>>>>>

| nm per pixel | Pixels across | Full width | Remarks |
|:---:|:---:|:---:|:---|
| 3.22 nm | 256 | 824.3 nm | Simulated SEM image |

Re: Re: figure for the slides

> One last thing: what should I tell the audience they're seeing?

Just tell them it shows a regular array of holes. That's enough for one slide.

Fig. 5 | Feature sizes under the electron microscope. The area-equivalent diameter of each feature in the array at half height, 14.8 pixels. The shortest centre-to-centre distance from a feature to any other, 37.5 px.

<<<<<

* **Exercise**
Reproduce the material above exactly, beginning at its first line and ending with the line that holds "Just tell them". Include nothing else.

* **Worked solution**
| nm per pixel | Pixels across | Full width | Remarks |
|:---:|:---:|:---:|:---|
| 3.22 nm | 256 | 824.3 nm | Simulated SEM image |

Re: Re: figure for the slides

> One last thing: what should I tell the audience they're seeing?

Just tell them it shows a regular array of holes. That's enough for one slide.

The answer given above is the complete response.